> [Work item]: Copy exactly, please, each line of the data below until the line that contains "quantity,unit,value" has been copied, beginning at the top.

#####
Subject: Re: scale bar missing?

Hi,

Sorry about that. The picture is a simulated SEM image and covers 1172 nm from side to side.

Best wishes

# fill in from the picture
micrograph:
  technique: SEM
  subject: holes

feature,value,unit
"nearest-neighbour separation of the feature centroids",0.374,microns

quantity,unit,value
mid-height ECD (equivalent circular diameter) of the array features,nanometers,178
#####

> [Exercise response]:
Subject: Re: scale bar missing?

Hi,

Sorry about that. The picture is a simulated SEM image and covers 1172 nm from side to side.

Best wishes

# fill in from the picture
micrograph:
  technique: SEM
  subject: holes

feature,value,unit
"nearest-neighbour separation of the feature centroids",0.374,microns

quantity,unit,value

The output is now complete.